Work task: Print all records exactly, leaving nothing out.

──────── Dataset excerpts

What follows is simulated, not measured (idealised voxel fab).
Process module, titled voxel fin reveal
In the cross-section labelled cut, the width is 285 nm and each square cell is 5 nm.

────────────────

Exercise answer:
What follows is simulated, not measured (idealised voxel fab).
Process module, titled voxel fin reveal
In the cross-section labelled cut, the width is 285 nm and each square cell is 5 nm.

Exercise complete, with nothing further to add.